• Action item
Return every record exactly. Omit nothing.

Data to examine section start
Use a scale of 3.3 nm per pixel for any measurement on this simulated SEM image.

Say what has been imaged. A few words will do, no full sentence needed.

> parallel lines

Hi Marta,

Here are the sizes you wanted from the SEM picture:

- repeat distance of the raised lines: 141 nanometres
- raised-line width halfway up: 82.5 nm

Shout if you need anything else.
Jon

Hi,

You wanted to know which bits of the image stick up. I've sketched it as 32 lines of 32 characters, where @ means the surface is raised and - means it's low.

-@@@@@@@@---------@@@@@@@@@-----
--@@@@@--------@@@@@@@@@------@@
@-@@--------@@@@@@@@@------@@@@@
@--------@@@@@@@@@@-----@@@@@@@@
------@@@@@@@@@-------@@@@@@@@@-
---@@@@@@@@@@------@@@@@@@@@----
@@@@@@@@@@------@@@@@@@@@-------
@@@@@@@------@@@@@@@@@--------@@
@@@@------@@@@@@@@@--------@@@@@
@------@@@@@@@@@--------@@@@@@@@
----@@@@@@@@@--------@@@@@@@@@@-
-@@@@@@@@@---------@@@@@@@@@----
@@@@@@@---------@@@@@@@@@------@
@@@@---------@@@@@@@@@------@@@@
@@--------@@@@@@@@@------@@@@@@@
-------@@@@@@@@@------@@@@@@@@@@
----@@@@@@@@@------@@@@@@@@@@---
Data to examine section end

• Answer area
Use a scale of 3.3 nm per pixel for any measurement on this simulated SEM image.

Say what has been imaged. A few words will do, no full sentence needed.

> parallel lines

Hi Marta,

Here are the sizes you wanted from the SEM picture:

- repeat distance of the raised lines: 141 nanometres
- raised-line width halfway up: 82.5 nm

Shout if you need anything else.
Jon

Hi,

You wanted to know which bits of the image stick up. I've sketched it as 32 lines of 32 characters, where @ means the surface is raised and - means it's low.

-@@@@@@@@---------@@@@@@@@@-----
--@@@@@--------@@@@@@@@@------@@
@-@@--------@@@@@@@@@------@@@@@
@--------@@@@@@@@@@-----@@@@@@@@
------@@@@@@@@@-------@@@@@@@@@-
---@@@@@@@@@@------@@@@@@@@@----
@@@@@@@@@@------@@@@@@@@@-------
@@@@@@@------@@@@@@@@@--------@@
@@@@------@@@@@@@@@--------@@@@@
@------@@@@@@@@@--------@@@@@@@@
----@@@@@@@@@--------@@@@@@@@@@-
-@@@@@@@@@---------@@@@@@@@@----
@@@@@@@---------@@@@@@@@@------@
@@@@---------@@@@@@@@@------@@@@
@@--------@@@@@@@@@------@@@@@@@
-------@@@@@@@@@------@@@@@@@@@@
----@@@@@@@@@------@@@@@@@@@@---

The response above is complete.